--- START ---

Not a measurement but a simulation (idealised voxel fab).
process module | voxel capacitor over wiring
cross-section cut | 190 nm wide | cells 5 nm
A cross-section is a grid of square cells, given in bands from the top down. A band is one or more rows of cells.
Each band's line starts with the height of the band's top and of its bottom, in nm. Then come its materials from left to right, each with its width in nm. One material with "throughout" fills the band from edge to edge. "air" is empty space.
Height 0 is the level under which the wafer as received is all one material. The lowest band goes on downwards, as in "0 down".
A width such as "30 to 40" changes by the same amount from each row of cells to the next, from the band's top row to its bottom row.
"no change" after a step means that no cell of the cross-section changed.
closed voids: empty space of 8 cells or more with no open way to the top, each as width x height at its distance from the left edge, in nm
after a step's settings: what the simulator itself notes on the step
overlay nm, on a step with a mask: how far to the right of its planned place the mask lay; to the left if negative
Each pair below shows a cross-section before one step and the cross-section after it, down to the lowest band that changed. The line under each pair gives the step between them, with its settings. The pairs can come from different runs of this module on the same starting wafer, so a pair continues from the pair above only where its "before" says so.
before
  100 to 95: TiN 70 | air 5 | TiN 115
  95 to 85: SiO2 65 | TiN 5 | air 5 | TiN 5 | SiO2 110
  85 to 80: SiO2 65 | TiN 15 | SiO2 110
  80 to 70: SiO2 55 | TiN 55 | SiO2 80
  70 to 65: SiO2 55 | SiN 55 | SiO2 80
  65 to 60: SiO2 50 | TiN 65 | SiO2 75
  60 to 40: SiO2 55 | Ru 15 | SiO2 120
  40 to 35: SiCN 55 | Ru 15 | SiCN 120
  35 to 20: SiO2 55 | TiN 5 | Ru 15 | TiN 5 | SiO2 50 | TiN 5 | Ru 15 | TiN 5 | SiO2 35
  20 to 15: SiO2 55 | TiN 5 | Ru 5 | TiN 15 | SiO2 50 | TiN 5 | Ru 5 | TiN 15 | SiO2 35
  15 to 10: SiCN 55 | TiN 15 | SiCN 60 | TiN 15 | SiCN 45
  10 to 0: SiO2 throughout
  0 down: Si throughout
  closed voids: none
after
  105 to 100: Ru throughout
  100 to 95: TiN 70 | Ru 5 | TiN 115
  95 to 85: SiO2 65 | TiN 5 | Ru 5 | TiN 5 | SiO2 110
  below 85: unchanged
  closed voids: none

--- END ---

» **Activity**
Working from the data above, extract solely the lines from the one containing "95 to 85: SiO2 65 | TiN 5 | air" through the one containing "40 to 35: SiCN 55 | Ru 15 | SiCN 120", exactly as they appear, both included.

» **Your solution**
  95 to 85: SiO2 65 | TiN 5 | air 5 | TiN 5 | SiO2 110
  85 to 80: SiO2 65 | TiN 15 | SiO2 110
  80 to 70: SiO2 55 | TiN 55 | SiO2 80
  70 to 65: SiO2 55 | SiN 55 | SiO2 80
  65 to 60: SiO2 50 | TiN 65 | SiO2 75
  60 to 40: SiO2 55 | Ru 15 | SiO2 120
  40 to 35: SiCN 55 | Ru 15 | SiCN 120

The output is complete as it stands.